Work order => Could you copy, exactly as written, every line from the first line of the records through the one containing "2 of 9 placed"?

Dataset excerpts =>
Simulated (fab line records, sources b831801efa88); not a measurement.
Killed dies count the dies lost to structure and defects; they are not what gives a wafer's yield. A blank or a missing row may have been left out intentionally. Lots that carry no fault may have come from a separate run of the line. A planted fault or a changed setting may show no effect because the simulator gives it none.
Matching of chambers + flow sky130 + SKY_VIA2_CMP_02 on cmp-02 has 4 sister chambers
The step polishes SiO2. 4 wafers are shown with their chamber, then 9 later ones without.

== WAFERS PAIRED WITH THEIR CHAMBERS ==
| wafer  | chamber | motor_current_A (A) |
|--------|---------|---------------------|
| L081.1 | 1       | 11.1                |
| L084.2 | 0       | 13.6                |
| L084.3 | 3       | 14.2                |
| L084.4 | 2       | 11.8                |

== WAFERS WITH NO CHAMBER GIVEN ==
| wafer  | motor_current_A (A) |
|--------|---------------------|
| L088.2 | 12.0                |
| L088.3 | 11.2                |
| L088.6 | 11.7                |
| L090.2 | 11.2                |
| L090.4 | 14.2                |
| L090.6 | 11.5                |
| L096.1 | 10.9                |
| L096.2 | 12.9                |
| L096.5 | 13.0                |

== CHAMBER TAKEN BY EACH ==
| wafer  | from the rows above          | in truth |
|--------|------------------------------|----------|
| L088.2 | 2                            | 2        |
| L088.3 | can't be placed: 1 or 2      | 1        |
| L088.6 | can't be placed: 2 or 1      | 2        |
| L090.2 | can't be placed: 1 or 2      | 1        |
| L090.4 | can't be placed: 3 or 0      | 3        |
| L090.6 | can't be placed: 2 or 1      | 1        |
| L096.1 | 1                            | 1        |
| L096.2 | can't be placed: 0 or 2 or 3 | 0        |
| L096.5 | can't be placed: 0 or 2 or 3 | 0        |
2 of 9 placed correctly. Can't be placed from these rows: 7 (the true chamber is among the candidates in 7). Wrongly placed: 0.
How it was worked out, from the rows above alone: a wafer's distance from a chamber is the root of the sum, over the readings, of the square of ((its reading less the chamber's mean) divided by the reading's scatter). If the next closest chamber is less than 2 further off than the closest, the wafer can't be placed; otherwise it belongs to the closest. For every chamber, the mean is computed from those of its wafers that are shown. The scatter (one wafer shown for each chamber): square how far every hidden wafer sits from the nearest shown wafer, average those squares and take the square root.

Task output =>
Simulated (fab line records, sources b831801efa88); not a measurement.
Killed dies count the dies lost to structure and defects; they are not what gives a wafer's yield. A blank or a missing row may have been left out intentionally. Lots that carry no fault may have come from a separate run of the line. A planted fault or a changed setting may show no effect because the simulator gives it none.
Matching of chambers + flow sky130 + SKY_VIA2_CMP_02 on cmp-02 has 4 sister chambers
The step polishes SiO2. 4 wafers are shown with their chamber, then 9 later ones without.

== WAFERS PAIRED WITH THEIR CHAMBERS ==
| wafer  | chamber | motor_current_A (A) |
|--------|---------|---------------------|
| L081.1 | 1       | 11.1                |
| L084.2 | 0       | 13.6                |
| L084.3 | 3       | 14.2                |
| L084.4 | 2       | 11.8                |

== WAFERS WITH NO CHAMBER GIVEN ==
| wafer  | motor_current_A (A) |
|--------|---------------------|
| L088.2 | 12.0                |
| L088.3 | 11.2                |
| L088.6 | 11.7                |
| L090.2 | 11.2                |
| L090.4 | 14.2                |
| L090.6 | 11.5                |
| L096.1 | 10.9                |
| L096.2 | 12.9                |
| L096.5 | 13.0                |

== CHAMBER TAKEN BY EACH ==
| wafer  | from the rows above          | in truth |
|--------|------------------------------|----------|
| L088.2 | 2                            | 2        |
| L088.3 | can't be placed: 1 or 2      | 1        |
| L088.6 | can't be placed: 2 or 1      | 2        |
| L090.2 | can't be placed: 1 or 2      | 1        |
| L090.4 | can't be placed: 3 or 0      | 3        |
| L090.6 | can't be placed: 2 or 1      | 1        |
| L096.1 | 1                            | 1        |
| L096.2 | can't be placed: 0 or 2 or 3 | 0        |
| L096.5 | can't be placed: 0 or 2 or 3 | 0        |
2 of 9 placed correctly. Can't be placed from these rows: 7 (the true chamber is among the candidates in 7). Wrongly placed: 0.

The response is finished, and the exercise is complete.